### WORK INSTRUCTION:
Copy the first line of the material below and every later line through the line containing "THE SPLIT ITSELF", without any other output.

### DATASET RECORDS:
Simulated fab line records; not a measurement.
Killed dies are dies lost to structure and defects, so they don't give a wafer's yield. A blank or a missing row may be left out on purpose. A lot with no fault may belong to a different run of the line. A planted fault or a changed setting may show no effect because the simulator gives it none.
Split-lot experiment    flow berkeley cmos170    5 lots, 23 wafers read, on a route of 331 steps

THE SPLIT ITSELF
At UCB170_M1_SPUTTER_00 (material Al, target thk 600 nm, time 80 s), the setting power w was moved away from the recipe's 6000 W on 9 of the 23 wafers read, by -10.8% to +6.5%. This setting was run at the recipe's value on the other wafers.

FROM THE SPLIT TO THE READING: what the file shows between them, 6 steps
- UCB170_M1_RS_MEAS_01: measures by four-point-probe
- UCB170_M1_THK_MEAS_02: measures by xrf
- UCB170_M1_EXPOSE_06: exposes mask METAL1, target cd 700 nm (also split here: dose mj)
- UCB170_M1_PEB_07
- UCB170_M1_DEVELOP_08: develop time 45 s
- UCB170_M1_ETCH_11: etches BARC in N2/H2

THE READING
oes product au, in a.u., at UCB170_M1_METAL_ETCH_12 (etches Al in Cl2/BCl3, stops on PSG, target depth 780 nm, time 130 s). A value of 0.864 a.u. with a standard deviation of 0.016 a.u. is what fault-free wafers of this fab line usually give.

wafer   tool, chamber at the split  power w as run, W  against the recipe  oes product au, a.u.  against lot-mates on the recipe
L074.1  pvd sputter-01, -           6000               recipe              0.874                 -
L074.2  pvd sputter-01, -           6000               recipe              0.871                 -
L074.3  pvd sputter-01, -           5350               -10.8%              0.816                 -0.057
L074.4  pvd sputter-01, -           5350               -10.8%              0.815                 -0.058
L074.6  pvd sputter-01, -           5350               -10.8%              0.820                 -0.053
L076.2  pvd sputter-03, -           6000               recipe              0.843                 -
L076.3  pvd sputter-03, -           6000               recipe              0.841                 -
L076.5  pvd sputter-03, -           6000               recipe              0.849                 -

### WRITTEN SOLUTION:
Simulated fab line records; not a measurement.
Killed dies are dies lost to structure and defects, so they don't give a wafer's yield. A blank or a missing row may be left out on purpose. A lot with no fault may belong to a different run of the line. A planted fault or a changed setting may show no effect because the simulator gives it none.
Split-lot experiment    flow berkeley cmos170    5 lots, 23 wafers read, on a route of 331 steps

THE SPLIT ITSELF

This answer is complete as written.